============================================================
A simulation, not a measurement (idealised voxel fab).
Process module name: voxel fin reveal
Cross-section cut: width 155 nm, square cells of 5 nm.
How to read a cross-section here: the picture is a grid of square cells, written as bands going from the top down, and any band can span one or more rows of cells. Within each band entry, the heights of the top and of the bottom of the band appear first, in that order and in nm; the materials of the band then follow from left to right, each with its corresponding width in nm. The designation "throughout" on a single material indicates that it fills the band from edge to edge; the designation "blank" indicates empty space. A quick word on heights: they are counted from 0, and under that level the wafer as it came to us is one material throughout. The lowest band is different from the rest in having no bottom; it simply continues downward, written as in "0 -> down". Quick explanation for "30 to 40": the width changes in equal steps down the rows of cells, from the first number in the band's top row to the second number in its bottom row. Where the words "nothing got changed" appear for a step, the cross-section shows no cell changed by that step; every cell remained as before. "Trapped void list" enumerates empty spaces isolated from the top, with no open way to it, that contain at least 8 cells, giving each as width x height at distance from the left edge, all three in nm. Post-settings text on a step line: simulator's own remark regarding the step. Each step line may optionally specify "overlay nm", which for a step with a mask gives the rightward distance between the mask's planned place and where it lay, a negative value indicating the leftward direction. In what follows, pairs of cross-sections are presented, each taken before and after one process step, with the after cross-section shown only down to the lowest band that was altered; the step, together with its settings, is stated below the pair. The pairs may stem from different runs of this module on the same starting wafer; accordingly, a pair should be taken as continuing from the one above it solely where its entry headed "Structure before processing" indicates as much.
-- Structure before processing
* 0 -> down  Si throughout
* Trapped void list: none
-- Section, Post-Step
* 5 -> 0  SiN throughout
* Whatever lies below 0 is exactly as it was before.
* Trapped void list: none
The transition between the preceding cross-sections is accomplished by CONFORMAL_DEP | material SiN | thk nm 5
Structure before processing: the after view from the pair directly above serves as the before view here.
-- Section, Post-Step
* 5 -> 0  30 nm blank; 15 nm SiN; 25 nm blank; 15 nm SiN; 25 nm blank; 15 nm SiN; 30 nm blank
============================================================

• **Exercise**: As the answer, set down only the lines from the data above between the one holding "-- Structure before processing" and the one holding "The transition between", inclusive, exactly as they read.

• **Answer box**:
-- Structure before processing
* 0 -> down  Si throughout
* Trapped void list: none
-- Section, Post-Step
* 5 -> 0  SiN throughout
* Whatever lies below 0 is exactly as it was before.
* Trapped void list: none
The transition between the preceding cross-sections is accomplished by CONFORMAL_DEP | material SiN | thk nm 5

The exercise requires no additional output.